**Entries provided**.
::::::::::

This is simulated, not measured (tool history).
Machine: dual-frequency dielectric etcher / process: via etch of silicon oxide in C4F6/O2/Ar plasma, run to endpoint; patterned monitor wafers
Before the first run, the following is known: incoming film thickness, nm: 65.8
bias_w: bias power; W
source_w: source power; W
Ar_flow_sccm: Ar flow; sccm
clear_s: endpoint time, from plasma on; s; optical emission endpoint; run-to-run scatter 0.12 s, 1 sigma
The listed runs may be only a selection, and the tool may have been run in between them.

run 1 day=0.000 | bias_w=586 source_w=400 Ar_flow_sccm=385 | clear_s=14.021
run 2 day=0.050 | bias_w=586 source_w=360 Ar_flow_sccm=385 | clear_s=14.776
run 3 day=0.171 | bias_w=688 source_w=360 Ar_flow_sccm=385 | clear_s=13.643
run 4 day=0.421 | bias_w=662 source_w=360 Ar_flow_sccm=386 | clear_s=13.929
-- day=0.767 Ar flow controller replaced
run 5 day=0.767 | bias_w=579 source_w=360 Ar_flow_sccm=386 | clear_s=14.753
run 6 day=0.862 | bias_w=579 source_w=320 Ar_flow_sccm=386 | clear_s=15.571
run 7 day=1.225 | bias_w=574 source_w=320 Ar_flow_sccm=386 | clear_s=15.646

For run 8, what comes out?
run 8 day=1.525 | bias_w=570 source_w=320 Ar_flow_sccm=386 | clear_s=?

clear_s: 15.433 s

::::::::::

**Task item**.
Print the data above exactly.

**Problem solution**.
This is simulated, not measured (tool history).
Machine: dual-frequency dielectric etcher / process: via etch of silicon oxide in C4F6/O2/Ar plasma, run to endpoint; patterned monitor wafers
Before the first run, the following is known: incoming film thickness, nm: 65.8
bias_w: bias power; W
source_w: source power; W
Ar_flow_sccm: Ar flow; sccm
clear_s: endpoint time, from plasma on; s; optical emission endpoint; run-to-run scatter 0.12 s, 1 sigma
The listed runs may be only a selection, and the tool may have been run in between them.

run 1 day=0.000 | bias_w=586 source_w=400 Ar_flow_sccm=385 | clear_s=14.021
run 2 day=0.050 | bias_w=586 source_w=360 Ar_flow_sccm=385 | clear_s=14.776
run 3 day=0.171 | bias_w=688 source_w=360 Ar_flow_sccm=385 | clear_s=13.643
run 4 day=0.421 | bias_w=662 source_w=360 Ar_flow_sccm=386 | clear_s=13.929
-- day=0.767 Ar flow controller replaced
run 5 day=0.767 | bias_w=579 source_w=360 Ar_flow_sccm=386 | clear_s=14.753
run 6 day=0.862 | bias_w=579 source_w=320 Ar_flow_sccm=386 | clear_s=15.571
run 7 day=1.225 | bias_w=574 source_w=320 Ar_flow_sccm=386 | clear_s=15.646

For run 8, what comes out?
run 8 day=1.525 | bias_w=570 source_w=320 Ar_flow_sccm=386 | clear_s=?

clear_s: 15.433 s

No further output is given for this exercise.